Work instruction
Retype each entry. Leave nothing out.

Information given
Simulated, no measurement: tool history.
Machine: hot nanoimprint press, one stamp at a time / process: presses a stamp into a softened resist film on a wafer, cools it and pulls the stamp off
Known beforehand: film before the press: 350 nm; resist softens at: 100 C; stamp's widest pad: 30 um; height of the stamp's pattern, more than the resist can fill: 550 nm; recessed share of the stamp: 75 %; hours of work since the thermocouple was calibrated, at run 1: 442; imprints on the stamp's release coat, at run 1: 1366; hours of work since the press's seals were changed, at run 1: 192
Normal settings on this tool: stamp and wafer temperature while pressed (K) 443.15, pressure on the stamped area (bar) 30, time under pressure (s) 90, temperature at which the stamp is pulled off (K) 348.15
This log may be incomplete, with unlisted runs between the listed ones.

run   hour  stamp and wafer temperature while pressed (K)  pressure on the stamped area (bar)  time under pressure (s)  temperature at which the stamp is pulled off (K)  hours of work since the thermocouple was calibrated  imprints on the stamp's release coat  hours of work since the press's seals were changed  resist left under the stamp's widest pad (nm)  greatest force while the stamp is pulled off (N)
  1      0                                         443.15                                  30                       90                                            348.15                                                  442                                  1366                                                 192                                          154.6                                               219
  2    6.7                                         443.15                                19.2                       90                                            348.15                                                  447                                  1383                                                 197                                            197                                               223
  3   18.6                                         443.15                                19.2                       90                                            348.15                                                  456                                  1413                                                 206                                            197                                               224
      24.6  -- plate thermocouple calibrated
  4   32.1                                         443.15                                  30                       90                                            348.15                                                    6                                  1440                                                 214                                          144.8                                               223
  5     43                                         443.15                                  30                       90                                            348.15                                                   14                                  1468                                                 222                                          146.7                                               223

Task result
Simulated, no measurement: tool history.
Machine: hot nanoimprint press, one stamp at a time / process: presses a stamp into a softened resist film on a wafer, cools it and pulls the stamp off
Known beforehand: film before the press: 350 nm; resist softens at: 100 C; stamp's widest pad: 30 um; height of the stamp's pattern, more than the resist can fill: 550 nm; recessed share of the stamp: 75 %; hours of work since the thermocouple was calibrated, at run 1: 442; imprints on the stamp's release coat, at run 1: 1366; hours of work since the press's seals were changed, at run 1: 192
Normal settings on this tool: stamp and wafer temperature while pressed (K) 443.15, pressure on the stamped area (bar) 30, time under pressure (s) 90, temperature at which the stamp is pulled off (K) 348.15
This log may be incomplete, with unlisted runs between the listed ones.

run   hour  stamp and wafer temperature while pressed (K)  pressure on the stamped area (bar)  time under pressure (s)  temperature at which the stamp is pulled off (K)  hours of work since the thermocouple was calibrated  imprints on the stamp's release coat  hours of work since the press's seals were changed  resist left under the stamp's widest pad (nm)  greatest force while the stamp is pulled off (N)
  1      0                                         443.15                                  30                       90                                            348.15                                                  442                                  1366                                                 192                                          154.6                                               219
  2    6.7                                         443.15                                19.2                       90                                            348.15                                                  447                                  1383                                                 197                                            197                                               223
  3   18.6                                         443.15                                19.2                       90                                            348.15                                                  456                                  1413                                                 206                                            197                                               224
      24.6  -- plate thermocouple calibrated
  4   32.1                                         443.15                                  30                       90                                            348.15                                                    6                                  1440                                                 214                                          144.8                                               223
  5     43                                         443.15                                  30                       90                                            348.15                                                   14                                  1468                                                 222                                          146.7                                               223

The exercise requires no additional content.